### ACTIVITY
The required output consists solely of the lines from the top of the listing through the line containing "3.00 | 2.57 |", transcribed exactly.

### RAW DATA
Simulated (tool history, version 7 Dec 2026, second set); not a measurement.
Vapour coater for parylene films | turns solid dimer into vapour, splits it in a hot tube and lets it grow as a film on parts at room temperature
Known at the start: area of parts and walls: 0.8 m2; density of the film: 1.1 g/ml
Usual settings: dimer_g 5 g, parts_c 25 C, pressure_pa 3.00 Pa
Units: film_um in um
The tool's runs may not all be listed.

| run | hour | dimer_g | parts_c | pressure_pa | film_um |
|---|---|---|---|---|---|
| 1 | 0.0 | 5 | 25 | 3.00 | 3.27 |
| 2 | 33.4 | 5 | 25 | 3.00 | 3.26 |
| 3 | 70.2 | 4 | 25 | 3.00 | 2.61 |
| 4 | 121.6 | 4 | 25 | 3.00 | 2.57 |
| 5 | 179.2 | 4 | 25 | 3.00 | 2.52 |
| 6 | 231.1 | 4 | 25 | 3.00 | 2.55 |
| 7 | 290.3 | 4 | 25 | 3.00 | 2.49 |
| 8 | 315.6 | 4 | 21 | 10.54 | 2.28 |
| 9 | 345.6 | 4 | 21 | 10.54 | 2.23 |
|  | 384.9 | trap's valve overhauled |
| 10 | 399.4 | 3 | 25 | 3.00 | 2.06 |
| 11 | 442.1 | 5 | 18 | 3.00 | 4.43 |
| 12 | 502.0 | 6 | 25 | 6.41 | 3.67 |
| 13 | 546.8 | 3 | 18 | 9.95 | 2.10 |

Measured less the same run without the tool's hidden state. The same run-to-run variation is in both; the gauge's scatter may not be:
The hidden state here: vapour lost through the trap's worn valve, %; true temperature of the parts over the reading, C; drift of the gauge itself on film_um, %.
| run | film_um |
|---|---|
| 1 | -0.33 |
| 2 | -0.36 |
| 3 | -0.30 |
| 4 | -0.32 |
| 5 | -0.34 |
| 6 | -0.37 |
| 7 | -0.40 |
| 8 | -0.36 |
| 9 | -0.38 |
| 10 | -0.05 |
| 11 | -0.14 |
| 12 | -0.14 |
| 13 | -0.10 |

### YOUR RESPONSE
Simulated (tool history, version 7 Dec 2026, second set); not a measurement.
Vapour coater for parylene films | turns solid dimer into vapour, splits it in a hot tube and lets it grow as a film on parts at room temperature
Known at the start: area of parts and walls: 0.8 m2; density of the film: 1.1 g/ml
Usual settings: dimer_g 5 g, parts_c 25 C, pressure_pa 3.00 Pa
Units: film_um in um
The tool's runs may not all be listed.

| run | hour | dimer_g | parts_c | pressure_pa | film_um |
|---|---|---|---|---|---|
| 1 | 0.0 | 5 | 25 | 3.00 | 3.27 |
| 2 | 33.4 | 5 | 25 | 3.00 | 3.26 |
| 3 | 70.2 | 4 | 25 | 3.00 | 2.61 |
| 4 | 121.6 | 4 | 25 | 3.00 | 2.57 |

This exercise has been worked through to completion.